Print, exactly as they stand, the lines from the start of the listing to the line containing "Initial facts: wafer: bare", inclusive.

[Start of Attachment]

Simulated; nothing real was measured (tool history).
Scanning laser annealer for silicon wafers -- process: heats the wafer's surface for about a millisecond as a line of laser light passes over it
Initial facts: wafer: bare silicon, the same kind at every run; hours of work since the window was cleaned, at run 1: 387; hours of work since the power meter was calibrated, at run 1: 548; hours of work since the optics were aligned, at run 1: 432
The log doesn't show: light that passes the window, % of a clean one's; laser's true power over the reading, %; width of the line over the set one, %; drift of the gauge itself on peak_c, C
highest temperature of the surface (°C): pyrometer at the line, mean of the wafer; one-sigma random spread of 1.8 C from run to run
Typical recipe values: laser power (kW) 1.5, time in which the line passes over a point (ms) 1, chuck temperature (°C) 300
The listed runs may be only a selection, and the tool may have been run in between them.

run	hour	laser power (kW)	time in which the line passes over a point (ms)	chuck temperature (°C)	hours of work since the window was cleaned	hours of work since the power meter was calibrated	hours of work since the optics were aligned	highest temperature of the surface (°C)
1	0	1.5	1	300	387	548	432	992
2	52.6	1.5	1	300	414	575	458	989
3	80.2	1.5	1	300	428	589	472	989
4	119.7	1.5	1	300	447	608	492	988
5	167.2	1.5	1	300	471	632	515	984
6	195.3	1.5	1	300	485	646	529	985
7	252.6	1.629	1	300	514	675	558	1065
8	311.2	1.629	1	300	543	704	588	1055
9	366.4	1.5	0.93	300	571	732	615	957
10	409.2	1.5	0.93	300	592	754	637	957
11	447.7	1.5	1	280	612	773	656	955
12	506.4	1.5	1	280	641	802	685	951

[End of Attachment]

EXERCISE RESPONSE:
Simulated; nothing real was measured (tool history).
Scanning laser annealer for silicon wafers -- process: heats the wafer's surface for about a millisecond as a line of laser light passes over it
Initial facts: wafer: bare silicon, the same kind at every run; hours of work since the window was cleaned, at run 1: 387; hours of work since the power meter was calibrated, at run 1: 548; hours of work since the optics were aligned, at run 1: 432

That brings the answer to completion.